Exercise ▸
Below are some entries. Repeat exactly the lines from the one with "implant.drp-nm (the simulator's" through the one with "L074.3 | implanter-02, 0", and only those.

Data extract ▸
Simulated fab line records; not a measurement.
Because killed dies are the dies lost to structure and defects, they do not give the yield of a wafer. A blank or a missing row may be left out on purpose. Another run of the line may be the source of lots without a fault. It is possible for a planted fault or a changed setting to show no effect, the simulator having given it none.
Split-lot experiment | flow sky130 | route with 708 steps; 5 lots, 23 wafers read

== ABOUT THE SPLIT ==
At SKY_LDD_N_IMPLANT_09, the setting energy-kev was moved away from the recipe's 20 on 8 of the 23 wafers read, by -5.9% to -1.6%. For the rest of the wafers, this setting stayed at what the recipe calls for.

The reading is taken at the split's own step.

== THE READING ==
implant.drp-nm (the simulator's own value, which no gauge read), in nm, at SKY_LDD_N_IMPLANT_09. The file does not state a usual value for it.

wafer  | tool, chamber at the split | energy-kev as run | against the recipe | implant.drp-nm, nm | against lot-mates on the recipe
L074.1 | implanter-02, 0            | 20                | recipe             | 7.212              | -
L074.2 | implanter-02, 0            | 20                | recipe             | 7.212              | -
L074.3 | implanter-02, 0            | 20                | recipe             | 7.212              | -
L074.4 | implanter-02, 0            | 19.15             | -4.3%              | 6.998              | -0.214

Worked solution ▸
implant.drp-nm (the simulator's own value, which no gauge read), in nm, at SKY_LDD_N_IMPLANT_09. The file does not state a usual value for it.

wafer  | tool, chamber at the split | energy-kev as run | against the recipe | implant.drp-nm, nm | against lot-mates on the recipe
L074.1 | implanter-02, 0            | 20                | recipe             | 7.212              | -
L074.2 | implanter-02, 0            | 20                | recipe             | 7.212              | -
L074.3 | implanter-02, 0            | 20                | recipe             | 7.212              | -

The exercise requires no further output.